**Exercise:**
When you reach the line containing "304 nanometers" in the data below, begin returning lines exactly as written, and stop once the line containing "quantity,unit,value" has been returned.

**Data under study:**

————

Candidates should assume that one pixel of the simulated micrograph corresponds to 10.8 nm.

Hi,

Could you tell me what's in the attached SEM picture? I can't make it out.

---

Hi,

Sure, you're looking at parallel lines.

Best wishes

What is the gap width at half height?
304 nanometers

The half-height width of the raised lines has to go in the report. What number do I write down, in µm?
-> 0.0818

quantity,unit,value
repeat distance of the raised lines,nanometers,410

————

**Response:**
304 nanometers

The half-height width of the raised lines has to go in the report. What number do I write down, in µm?
-> 0.0818

quantity,unit,value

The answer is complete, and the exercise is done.